# Work item
In the entries that follow, copy exactly each line from the first through the line with "Section cut is".

____________

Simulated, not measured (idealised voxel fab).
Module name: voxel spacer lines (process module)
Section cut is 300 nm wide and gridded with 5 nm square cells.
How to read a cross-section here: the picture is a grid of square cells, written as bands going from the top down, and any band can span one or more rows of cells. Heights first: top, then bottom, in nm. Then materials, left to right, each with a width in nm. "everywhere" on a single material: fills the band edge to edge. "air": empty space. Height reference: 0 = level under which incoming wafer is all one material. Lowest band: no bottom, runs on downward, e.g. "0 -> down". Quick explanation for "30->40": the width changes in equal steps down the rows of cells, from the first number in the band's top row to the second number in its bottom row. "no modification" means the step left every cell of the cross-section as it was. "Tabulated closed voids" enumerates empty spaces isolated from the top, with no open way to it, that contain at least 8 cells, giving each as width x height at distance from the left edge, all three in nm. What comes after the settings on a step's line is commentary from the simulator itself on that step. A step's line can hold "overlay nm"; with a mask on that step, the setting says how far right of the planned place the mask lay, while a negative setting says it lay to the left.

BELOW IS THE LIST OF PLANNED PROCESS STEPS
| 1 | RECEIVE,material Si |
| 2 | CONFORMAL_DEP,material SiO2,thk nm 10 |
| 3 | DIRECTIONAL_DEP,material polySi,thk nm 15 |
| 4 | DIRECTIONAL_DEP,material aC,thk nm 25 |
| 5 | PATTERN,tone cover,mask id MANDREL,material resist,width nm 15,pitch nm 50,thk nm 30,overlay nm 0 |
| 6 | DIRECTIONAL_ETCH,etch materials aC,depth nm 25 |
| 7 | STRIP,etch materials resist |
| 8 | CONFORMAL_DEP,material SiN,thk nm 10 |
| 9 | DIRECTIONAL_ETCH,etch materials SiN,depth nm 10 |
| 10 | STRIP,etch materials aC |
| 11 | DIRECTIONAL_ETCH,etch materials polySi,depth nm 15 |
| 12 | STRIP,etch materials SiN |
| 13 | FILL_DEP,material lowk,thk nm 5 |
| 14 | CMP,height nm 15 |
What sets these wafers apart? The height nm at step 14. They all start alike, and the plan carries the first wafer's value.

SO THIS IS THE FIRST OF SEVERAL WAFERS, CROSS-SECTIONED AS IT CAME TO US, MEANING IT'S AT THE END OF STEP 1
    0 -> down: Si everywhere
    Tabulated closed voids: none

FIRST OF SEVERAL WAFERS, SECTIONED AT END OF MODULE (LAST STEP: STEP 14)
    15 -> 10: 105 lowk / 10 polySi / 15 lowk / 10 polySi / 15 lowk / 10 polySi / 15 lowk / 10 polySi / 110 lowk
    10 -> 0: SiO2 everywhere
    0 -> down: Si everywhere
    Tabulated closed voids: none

____________

# Written response
Simulated, not measured (idealised voxel fab).
Module name: voxel spacer lines (process module)
Section cut is 300 nm wide and gridded with 5 nm square cells.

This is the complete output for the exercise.